________

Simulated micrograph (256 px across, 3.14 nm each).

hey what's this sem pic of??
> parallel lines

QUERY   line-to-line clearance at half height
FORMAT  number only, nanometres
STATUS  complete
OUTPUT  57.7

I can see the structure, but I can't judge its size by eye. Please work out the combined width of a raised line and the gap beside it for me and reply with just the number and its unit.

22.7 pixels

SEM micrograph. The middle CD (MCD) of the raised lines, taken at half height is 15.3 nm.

________

**Assignment:**
From the data above, output only the lines between the line containing "I can see the" and the line containing "22.7 pixels", inclusive, exactly as written.

**Exercise answer:**
I can see the structure, but I can't judge its size by eye. Please work out the combined width of a raised line and the gap beside it for me and reply with just the number and its unit.

22.7 pixels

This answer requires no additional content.